* **Work instruction**
Lines from the top of the entries through the line that has "Units: removed_centre in" must be duplicated exactly, and no others.

--*--

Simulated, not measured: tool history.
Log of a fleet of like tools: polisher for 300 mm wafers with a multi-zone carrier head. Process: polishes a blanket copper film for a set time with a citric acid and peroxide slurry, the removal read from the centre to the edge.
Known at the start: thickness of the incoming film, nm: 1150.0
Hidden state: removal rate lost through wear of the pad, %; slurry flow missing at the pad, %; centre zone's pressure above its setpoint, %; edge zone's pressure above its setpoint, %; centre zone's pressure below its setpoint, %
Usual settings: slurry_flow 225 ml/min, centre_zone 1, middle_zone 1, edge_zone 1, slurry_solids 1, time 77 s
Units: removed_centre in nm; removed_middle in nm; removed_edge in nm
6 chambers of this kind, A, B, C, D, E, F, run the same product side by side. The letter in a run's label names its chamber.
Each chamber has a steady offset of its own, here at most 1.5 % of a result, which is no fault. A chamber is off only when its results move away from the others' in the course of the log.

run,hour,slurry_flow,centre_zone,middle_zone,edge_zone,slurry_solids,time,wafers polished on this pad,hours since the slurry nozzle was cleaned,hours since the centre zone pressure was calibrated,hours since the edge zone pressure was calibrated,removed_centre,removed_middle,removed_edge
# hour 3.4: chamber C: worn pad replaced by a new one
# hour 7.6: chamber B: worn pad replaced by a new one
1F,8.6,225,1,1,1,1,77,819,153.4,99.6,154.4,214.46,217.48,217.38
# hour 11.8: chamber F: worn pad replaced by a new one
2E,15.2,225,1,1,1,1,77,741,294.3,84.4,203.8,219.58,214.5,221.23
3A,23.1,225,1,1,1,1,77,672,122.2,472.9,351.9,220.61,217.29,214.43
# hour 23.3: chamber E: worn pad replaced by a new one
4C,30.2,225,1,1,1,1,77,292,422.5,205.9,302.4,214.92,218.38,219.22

--*--

* **Exercise solution**
Simulated, not measured: tool history.
Log of a fleet of like tools: polisher for 300 mm wafers with a multi-zone carrier head. Process: polishes a blanket copper film for a set time with a citric acid and peroxide slurry, the removal read from the centre to the edge.
Known at the start: thickness of the incoming film, nm: 1150.0
Hidden state: removal rate lost through wear of the pad, %; slurry flow missing at the pad, %; centre zone's pressure above its setpoint, %; edge zone's pressure above its setpoint, %; centre zone's pressure below its setpoint, %
Usual settings: slurry_flow 225 ml/min, centre_zone 1, middle_zone 1, edge_zone 1, slurry_solids 1, time 77 s
Units: removed_centre in nm; removed_middle in nm; removed_edge in nm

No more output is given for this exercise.